——

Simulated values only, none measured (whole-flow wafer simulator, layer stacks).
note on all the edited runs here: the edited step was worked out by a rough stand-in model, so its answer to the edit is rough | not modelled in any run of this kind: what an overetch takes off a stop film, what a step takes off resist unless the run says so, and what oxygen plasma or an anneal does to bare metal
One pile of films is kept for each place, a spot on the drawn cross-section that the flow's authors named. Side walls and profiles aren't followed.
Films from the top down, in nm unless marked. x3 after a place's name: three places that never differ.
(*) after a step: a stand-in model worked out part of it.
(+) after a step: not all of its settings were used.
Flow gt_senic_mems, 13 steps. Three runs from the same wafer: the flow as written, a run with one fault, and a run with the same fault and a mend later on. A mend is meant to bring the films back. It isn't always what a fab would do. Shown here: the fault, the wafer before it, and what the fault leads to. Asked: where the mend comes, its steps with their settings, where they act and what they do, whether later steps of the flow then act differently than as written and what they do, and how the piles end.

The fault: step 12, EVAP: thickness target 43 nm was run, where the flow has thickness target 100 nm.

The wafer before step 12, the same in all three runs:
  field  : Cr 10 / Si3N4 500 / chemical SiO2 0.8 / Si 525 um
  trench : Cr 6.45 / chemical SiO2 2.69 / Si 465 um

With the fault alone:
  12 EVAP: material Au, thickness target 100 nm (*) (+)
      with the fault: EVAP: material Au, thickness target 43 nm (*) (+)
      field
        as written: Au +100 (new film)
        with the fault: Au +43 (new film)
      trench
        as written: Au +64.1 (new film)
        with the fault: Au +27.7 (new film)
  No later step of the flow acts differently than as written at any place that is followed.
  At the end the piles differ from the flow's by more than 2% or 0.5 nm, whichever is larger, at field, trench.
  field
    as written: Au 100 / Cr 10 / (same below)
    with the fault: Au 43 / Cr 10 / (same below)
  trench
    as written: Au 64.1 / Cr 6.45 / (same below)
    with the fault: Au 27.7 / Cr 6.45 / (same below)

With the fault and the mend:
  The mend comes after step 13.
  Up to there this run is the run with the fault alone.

——

Take the lines above from the one containing "The fault: step" down to the one containing "The mend comes after step 13.", and transcribe them exactly, both ends included.

#### RESPONSE
The fault: step 12, EVAP: thickness target 43 nm was run, where the flow has thickness target 100 nm.

The wafer before step 12, the same in all three runs:
  field  : Cr 10 / Si3N4 500 / chemical SiO2 0.8 / Si 525 um
  trench : Cr 6.45 / chemical SiO2 2.69 / Si 465 um

With the fault alone:
  12 EVAP: material Au, thickness target 100 nm (*) (+)
      with the fault: EVAP: material Au, thickness target 43 nm (*) (+)
      field
        as written: Au +100 (new film)
        with the fault: Au +43 (new film)
      trench
        as written: Au +64.1 (new film)
        with the fault: Au +27.7 (new film)
  No later step of the flow acts differently than as written at any place that is followed.
  At the end the piles differ from the flow's by more than 2% or 0.5 nm, whichever is larger, at field, trench.
  field
    as written: Au 100 / Cr 10 / (same below)
    with the fault: Au 43 / Cr 10 / (same below)
  trench
    as written: Au 64.1 / Cr 6.45 / (same below)
    with the fault: Au 27.7 / Cr 6.45 / (same below)

With the fault and the mend:
  The mend comes after step 13.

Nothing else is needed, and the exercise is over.